-- Material shown follows --

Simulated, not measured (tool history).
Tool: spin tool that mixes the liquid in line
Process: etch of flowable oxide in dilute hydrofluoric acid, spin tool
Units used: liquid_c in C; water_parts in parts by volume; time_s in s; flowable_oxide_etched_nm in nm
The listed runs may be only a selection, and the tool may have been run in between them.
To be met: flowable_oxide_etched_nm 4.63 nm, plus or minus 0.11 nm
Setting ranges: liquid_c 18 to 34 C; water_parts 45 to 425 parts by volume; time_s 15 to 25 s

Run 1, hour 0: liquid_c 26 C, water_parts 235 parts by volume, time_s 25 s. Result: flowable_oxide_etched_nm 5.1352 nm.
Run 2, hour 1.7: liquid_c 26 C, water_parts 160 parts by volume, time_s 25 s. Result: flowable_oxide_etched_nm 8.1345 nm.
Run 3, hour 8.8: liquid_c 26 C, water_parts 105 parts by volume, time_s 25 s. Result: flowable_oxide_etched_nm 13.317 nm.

-- Material shown concluded --

● Assigned task
Word for word, transcribe all of the material.

● Answer section
Simulated, not measured (tool history).
Tool: spin tool that mixes the liquid in line
Process: etch of flowable oxide in dilute hydrofluoric acid, spin tool
Units used: liquid_c in C; water_parts in parts by volume; time_s in s; flowable_oxide_etched_nm in nm
The listed runs may be only a selection, and the tool may have been run in between them.
To be met: flowable_oxide_etched_nm 4.63 nm, plus or minus 0.11 nm
Setting ranges: liquid_c 18 to 34 C; water_parts 45 to 425 parts by volume; time_s 15 to 25 s

Run 1, hour 0: liquid_c 26 C, water_parts 235 parts by volume, time_s 25 s. Result: flowable_oxide_etched_nm 5.1352 nm.
Run 2, hour 1.7: liquid_c 26 C, water_parts 160 parts by volume, time_s 25 s. Result: flowable_oxide_etched_nm 8.1345 nm.
Run 3, hour 8.8: liquid_c 26 C, water_parts 105 parts by volume, time_s 25 s. Result: flowable_oxide_etched_nm 13.317 nm.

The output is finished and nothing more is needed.